**ASSIGNMENT**. Each record listed below is to be output exactly as written.

EXCERPTED DATA below:
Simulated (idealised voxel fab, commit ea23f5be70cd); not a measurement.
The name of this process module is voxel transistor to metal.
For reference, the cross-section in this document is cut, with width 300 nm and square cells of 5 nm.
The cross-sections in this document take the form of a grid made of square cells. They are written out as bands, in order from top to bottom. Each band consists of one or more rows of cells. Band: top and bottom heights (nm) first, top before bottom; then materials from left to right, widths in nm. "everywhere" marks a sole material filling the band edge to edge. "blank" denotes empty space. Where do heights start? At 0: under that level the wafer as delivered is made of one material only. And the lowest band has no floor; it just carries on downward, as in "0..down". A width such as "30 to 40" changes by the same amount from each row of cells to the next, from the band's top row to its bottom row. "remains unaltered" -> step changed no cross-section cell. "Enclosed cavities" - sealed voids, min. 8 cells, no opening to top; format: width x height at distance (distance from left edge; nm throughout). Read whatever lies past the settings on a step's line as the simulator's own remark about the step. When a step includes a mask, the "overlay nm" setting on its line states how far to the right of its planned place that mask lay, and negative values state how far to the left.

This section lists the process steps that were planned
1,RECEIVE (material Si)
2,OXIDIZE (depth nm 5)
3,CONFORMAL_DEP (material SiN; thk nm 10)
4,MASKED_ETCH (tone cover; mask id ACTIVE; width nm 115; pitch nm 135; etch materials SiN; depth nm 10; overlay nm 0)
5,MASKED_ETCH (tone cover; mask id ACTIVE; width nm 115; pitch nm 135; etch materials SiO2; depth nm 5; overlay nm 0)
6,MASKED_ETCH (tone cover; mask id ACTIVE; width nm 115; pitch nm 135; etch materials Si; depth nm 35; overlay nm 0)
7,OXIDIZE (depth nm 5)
End of EXCERPTED DATA.

**WRITTEN SOLUTION**.
Simulated (idealised voxel fab, commit ea23f5be70cd); not a measurement.
The name of this process module is voxel transistor to metal.
For reference, the cross-section in this document is cut, with width 300 nm and square cells of 5 nm.
The cross-sections in this document take the form of a grid made of square cells. They are written out as bands, in order from top to bottom. Each band consists of one or more rows of cells. Band: top and bottom heights (nm) first, top before bottom; then materials from left to right, widths in nm. "everywhere" marks a sole material filling the band edge to edge. "blank" denotes empty space. Where do heights start? At 0: under that level the wafer as delivered is made of one material only. And the lowest band has no floor; it just carries on downward, as in "0..down". A width such as "30 to 40" changes by the same amount from each row of cells to the next, from the band's top row to its bottom row. "remains unaltered" -> step changed no cross-section cell. "Enclosed cavities" - sealed voids, min. 8 cells, no opening to top; format: width x height at distance (distance from left edge; nm throughout). Read whatever lies past the settings on a step's line as the simulator's own remark about the step. When a step includes a mask, the "overlay nm" setting on its line states how far to the right of its planned place that mask lay, and negative values state how far to the left.

This section lists the process steps that were planned
1,RECEIVE (material Si)
2,OXIDIZE (depth nm 5)
3,CONFORMAL_DEP (material SiN; thk nm 10)
4,MASKED_ETCH (tone cover; mask id ACTIVE; width nm 115; pitch nm 135; etch materials SiN; depth nm 10; overlay nm 0)
5,MASKED_ETCH (tone cover; mask id ACTIVE; width nm 115; pitch nm 135; etch materials SiO2; depth nm 5; overlay nm 0)
6,MASKED_ETCH (tone cover; mask id ACTIVE; width nm 115; pitch nm 135; etch materials Si; depth nm 35; overlay nm 0)
7,OXIDIZE (depth nm 5)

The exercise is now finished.